Available data.
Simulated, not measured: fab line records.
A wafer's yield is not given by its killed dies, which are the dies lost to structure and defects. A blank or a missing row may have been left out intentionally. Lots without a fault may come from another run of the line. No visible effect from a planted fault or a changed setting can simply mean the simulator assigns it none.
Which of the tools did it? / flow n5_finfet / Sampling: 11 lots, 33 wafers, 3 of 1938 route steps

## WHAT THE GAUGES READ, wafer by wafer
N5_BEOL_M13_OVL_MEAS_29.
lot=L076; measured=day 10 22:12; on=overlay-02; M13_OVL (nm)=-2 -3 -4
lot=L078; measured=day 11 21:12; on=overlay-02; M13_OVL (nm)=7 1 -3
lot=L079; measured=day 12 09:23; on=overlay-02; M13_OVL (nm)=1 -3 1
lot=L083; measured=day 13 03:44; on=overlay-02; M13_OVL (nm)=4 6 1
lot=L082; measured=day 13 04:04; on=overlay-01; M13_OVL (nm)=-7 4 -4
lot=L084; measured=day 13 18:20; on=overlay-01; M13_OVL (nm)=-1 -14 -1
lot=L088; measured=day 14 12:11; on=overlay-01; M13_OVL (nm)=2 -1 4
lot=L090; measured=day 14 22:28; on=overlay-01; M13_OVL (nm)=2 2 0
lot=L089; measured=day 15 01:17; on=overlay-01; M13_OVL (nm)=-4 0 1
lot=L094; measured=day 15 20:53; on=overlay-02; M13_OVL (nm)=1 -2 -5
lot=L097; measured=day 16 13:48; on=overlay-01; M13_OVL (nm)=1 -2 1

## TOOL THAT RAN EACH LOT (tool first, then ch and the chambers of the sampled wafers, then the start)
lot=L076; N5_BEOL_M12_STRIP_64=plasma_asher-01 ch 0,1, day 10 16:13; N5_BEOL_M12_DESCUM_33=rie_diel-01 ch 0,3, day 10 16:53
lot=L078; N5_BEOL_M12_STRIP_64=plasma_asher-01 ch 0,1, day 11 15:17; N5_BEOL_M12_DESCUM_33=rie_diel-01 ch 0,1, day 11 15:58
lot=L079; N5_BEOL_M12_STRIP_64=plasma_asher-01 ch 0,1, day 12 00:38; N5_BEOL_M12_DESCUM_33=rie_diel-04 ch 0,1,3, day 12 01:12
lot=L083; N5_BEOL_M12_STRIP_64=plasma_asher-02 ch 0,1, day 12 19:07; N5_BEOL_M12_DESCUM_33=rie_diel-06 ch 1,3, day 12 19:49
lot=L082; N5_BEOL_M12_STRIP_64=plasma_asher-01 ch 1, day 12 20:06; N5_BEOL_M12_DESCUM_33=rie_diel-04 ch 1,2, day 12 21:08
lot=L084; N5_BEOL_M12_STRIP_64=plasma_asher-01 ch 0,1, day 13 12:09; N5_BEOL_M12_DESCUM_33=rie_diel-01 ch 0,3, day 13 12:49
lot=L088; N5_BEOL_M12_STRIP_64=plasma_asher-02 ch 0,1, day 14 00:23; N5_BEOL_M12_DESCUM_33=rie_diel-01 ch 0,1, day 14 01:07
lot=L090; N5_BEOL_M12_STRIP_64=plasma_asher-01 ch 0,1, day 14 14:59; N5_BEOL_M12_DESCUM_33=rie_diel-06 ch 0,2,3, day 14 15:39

Requirement. Only the lines from the top of the data through the line that contains "lot=L076; measured=day 10" should be quoted, exactly as they stand.

Task output.
Simulated, not measured: fab line records.
A wafer's yield is not given by its killed dies, which are the dies lost to structure and defects. A blank or a missing row may have been left out intentionally. Lots without a fault may come from another run of the line. No visible effect from a planted fault or a changed setting can simply mean the simulator assigns it none.
Which of the tools did it? / flow n5_finfet / Sampling: 11 lots, 33 wafers, 3 of 1938 route steps

## WHAT THE GAUGES READ, wafer by wafer
N5_BEOL_M13_OVL_MEAS_29.
lot=L076; measured=day 10 22:12; on=overlay-02; M13_OVL (nm)=-2 -3 -4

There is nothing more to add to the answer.